*****

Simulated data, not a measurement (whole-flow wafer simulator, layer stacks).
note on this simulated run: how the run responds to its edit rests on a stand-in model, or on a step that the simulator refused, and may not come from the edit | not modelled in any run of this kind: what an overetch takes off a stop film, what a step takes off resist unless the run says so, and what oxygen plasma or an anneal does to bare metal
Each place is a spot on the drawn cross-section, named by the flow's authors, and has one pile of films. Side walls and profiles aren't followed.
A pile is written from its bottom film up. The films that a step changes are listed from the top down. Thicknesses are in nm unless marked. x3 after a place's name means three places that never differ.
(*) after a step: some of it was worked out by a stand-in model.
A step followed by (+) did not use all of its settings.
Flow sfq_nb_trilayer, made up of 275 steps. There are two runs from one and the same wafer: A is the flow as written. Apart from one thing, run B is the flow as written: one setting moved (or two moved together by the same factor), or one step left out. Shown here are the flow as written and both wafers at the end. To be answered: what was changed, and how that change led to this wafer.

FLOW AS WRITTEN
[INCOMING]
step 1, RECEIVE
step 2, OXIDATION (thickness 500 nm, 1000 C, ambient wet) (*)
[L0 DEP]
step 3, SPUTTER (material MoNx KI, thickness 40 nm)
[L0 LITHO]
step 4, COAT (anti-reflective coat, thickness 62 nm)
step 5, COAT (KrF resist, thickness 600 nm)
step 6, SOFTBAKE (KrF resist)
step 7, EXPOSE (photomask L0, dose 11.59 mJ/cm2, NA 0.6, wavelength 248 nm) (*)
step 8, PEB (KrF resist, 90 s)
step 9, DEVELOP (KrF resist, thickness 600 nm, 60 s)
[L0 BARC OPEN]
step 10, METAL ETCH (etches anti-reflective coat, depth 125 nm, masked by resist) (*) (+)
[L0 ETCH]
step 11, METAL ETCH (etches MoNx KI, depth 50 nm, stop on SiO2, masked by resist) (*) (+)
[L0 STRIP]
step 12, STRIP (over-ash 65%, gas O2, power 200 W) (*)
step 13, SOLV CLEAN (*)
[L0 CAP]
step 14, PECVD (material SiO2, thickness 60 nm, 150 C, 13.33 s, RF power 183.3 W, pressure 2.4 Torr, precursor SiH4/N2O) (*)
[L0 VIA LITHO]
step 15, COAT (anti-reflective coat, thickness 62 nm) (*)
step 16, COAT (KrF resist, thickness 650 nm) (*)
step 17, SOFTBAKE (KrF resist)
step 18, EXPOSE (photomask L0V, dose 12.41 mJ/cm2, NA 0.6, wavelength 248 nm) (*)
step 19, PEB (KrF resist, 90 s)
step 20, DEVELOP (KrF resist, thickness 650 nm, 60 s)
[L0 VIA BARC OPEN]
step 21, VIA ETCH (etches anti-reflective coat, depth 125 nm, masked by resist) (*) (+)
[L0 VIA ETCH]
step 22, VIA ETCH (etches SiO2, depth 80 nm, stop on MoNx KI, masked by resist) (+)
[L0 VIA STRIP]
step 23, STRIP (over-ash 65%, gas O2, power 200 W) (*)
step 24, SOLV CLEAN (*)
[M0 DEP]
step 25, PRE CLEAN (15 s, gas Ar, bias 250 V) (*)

*****

Starting with the line that holds "step 18, EXPOSE" and ending with the line that holds "[L0 VIA BARC OPEN]", retype every line in the data above exactly, and nothing else.

Reply:
step 18, EXPOSE (photomask L0V, dose 12.41 mJ/cm2, NA 0.6, wavelength 248 nm) (*)
step 19, PEB (KrF resist, 90 s)
step 20, DEVELOP (KrF resist, thickness 650 nm, 60 s)
[L0 VIA BARC OPEN]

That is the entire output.